- **AVAILABLE DATA**
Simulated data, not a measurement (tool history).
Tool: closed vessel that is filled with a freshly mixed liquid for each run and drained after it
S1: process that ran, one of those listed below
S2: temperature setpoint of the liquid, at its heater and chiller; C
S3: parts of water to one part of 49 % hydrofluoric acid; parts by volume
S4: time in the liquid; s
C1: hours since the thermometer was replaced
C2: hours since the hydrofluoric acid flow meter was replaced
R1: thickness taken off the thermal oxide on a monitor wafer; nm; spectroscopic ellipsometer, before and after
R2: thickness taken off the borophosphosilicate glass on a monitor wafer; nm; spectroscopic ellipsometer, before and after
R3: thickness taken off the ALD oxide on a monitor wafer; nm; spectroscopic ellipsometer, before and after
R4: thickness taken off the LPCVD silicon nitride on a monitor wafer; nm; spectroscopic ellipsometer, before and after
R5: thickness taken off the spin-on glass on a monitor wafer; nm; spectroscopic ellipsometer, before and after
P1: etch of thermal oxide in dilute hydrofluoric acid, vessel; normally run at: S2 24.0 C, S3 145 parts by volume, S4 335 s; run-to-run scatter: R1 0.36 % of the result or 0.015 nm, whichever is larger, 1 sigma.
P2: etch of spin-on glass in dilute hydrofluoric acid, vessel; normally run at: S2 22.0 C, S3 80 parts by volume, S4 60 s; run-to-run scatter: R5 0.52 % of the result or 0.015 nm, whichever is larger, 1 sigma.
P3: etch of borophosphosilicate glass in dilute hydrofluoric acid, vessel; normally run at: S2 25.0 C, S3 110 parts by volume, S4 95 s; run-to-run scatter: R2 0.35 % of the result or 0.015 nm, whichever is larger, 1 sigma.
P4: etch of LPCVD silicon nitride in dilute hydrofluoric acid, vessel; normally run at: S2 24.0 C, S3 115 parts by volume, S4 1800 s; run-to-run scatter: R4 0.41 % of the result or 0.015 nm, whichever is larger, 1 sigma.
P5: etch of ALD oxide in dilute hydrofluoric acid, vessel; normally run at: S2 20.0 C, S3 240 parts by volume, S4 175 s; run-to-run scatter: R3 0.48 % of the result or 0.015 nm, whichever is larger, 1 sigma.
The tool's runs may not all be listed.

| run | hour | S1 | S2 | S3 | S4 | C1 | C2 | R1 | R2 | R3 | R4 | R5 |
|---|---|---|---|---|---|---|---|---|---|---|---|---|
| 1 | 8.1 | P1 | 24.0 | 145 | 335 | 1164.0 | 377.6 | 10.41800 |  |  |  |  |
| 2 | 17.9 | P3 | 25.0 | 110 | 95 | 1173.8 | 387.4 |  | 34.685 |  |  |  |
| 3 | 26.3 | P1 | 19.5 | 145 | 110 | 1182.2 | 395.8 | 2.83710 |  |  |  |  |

- **ACTION ITEM**
Could you please copy the lines above exactly, beginning at the first and ending at the line that contains "P2: etch of"?

- **WRITTEN REPLY**
Simulated data, not a measurement (tool history).
Tool: closed vessel that is filled with a freshly mixed liquid for each run and drained after it
S1: process that ran, one of those listed below
S2: temperature setpoint of the liquid, at its heater and chiller; C
S3: parts of water to one part of 49 % hydrofluoric acid; parts by volume
S4: time in the liquid; s
C1: hours since the thermometer was replaced
C2: hours since the hydrofluoric acid flow meter was replaced
R1: thickness taken off the thermal oxide on a monitor wafer; nm; spectroscopic ellipsometer, before and after
R2: thickness taken off the borophosphosilicate glass on a monitor wafer; nm; spectroscopic ellipsometer, before and after
R3: thickness taken off the ALD oxide on a monitor wafer; nm; spectroscopic ellipsometer, before and after
R4: thickness taken off the LPCVD silicon nitride on a monitor wafer; nm; spectroscopic ellipsometer, before and after
R5: thickness taken off the spin-on glass on a monitor wafer; nm; spectroscopic ellipsometer, before and after
P1: etch of thermal oxide in dilute hydrofluoric acid, vessel; normally run at: S2 24.0 C, S3 145 parts by volume, S4 335 s; run-to-run scatter: R1 0.36 % of the result or 0.015 nm, whichever is larger, 1 sigma.
P2: etch of spin-on glass in dilute hydrofluoric acid, vessel; normally run at: S2 22.0 C, S3 80 parts by volume, S4 60 s; run-to-run scatter: R5 0.52 % of the result or 0.015 nm, whichever is larger, 1 sigma.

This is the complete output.